_Action item_
Line by line, output the data that follows exactly as written.

-------

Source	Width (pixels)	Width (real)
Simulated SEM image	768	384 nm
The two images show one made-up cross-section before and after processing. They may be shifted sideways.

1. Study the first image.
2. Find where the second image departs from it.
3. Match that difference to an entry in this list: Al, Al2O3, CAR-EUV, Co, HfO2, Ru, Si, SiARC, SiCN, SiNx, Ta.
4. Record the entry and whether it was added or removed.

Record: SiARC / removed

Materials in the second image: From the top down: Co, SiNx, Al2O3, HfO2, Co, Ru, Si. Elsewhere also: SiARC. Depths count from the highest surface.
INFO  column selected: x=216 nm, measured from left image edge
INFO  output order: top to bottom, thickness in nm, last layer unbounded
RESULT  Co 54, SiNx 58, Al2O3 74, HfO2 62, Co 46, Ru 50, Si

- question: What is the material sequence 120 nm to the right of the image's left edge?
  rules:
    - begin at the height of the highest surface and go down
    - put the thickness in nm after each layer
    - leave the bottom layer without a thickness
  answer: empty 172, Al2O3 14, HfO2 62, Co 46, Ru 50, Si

-------

_Task response_
Source	Width (pixels)	Width (real)
Simulated SEM image	768	384 nm
The two images show one made-up cross-section before and after processing. They may be shifted sideways.

1. Study the first image.
2. Find where the second image departs from it.
3. Match that difference to an entry in this list: Al, Al2O3, CAR-EUV, Co, HfO2, Ru, Si, SiARC, SiCN, SiNx, Ta.
4. Record the entry and whether it was added or removed.

Record: SiARC / removed

Materials in the second image: From the top down: Co, SiNx, Al2O3, HfO2, Co, Ru, Si. Elsewhere also: SiARC. Depths count from the highest surface.
INFO  column selected: x=216 nm, measured from left image edge
INFO  output order: top to bottom, thickness in nm, last layer unbounded
RESULT  Co 54, SiNx 58, Al2O3 74, HfO2 62, Co 46, Ru 50, Si

- question: What is the material sequence 120 nm to the right of the image's left edge?
  rules:
    - begin at the height of the highest surface and go down
    - put the thickness in nm after each layer
    - leave the bottom layer without a thickness
  answer: empty 172, Al2O3 14, HfO2 62, Co 46, Ru 50, Si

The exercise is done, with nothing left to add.